* **WORK INSTRUCTION**
The lines to reproduce run from the first one below to the line containing "Square cells of", both included. Reproduce them exactly and nothing else.

* **EXTRACTED DATA**
-- Opening Marker --

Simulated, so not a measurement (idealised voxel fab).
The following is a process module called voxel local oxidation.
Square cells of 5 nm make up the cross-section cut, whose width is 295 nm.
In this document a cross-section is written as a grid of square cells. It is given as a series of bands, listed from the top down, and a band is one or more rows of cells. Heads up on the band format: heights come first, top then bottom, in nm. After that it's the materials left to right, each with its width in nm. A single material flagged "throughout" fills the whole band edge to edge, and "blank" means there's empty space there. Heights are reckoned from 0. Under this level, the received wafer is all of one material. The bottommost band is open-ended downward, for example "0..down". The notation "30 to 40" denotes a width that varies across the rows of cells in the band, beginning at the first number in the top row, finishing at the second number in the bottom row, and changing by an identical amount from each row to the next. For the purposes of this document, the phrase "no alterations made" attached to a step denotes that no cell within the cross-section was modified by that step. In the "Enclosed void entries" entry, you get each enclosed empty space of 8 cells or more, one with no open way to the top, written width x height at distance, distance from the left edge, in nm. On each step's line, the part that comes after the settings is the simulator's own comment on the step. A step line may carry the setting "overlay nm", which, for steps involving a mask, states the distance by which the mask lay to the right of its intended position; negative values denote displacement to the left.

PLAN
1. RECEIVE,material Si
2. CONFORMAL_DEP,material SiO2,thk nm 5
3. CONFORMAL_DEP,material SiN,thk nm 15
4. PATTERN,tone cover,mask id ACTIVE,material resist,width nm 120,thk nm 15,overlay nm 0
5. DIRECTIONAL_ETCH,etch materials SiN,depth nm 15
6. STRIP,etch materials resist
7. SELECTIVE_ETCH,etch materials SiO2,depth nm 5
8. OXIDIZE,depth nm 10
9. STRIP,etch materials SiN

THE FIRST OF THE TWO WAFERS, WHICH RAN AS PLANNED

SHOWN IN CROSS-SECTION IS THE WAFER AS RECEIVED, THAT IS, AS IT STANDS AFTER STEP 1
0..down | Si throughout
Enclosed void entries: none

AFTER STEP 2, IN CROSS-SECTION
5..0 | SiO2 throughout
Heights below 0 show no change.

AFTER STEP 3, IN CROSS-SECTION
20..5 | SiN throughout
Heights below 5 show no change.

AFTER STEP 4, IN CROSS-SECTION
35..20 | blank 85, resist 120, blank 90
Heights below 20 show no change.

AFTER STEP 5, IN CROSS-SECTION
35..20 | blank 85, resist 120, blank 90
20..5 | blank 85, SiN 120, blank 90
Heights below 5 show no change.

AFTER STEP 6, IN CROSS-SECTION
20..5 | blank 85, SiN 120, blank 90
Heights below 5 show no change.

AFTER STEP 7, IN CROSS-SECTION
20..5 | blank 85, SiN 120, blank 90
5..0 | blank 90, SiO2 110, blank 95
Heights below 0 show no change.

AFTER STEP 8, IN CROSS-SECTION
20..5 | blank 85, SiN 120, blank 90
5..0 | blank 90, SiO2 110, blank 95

-- Closing Marker --

* **ANSWER SPACE**
Simulated, so not a measurement (idealised voxel fab).
The following is a process module called voxel local oxidation.
Square cells of 5 nm make up the cross-section cut, whose width is 295 nm.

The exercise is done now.